● ASSIGNED TASK
Reproduce all of the entries below exactly, without a single change.

● MATERIAL SUPPLIED
*-*-*

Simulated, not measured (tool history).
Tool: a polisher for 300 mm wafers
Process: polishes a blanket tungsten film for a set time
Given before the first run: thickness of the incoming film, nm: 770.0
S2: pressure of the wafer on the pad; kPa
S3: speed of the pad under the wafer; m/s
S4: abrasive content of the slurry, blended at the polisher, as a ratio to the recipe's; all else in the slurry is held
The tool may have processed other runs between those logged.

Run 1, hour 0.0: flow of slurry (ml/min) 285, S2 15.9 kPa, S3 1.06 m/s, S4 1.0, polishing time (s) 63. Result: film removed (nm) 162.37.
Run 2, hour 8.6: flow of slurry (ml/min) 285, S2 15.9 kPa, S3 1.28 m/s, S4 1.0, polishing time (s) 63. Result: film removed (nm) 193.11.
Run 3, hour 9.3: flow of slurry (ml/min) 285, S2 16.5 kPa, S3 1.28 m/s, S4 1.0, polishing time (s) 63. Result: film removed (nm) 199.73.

*-*-*

● ANSWER BOX
Simulated, not measured (tool history).
Tool: a polisher for 300 mm wafers
Process: polishes a blanket tungsten film for a set time
Given before the first run: thickness of the incoming film, nm: 770.0
S2: pressure of the wafer on the pad; kPa
S3: speed of the pad under the wafer; m/s
S4: abrasive content of the slurry, blended at the polisher, as a ratio to the recipe's; all else in the slurry is held
The tool may have processed other runs between those logged.

Run 1, hour 0.0: flow of slurry (ml/min) 285, S2 15.9 kPa, S3 1.06 m/s, S4 1.0, polishing time (s) 63. Result: film removed (nm) 162.37.
Run 2, hour 8.6: flow of slurry (ml/min) 285, S2 15.9 kPa, S3 1.28 m/s, S4 1.0, polishing time (s) 63. Result: film removed (nm) 193.11.
Run 3, hour 9.3: flow of slurry (ml/min) 285, S2 16.5 kPa, S3 1.28 m/s, S4 1.0, polishing time (s) 63. Result: film removed (nm) 199.73.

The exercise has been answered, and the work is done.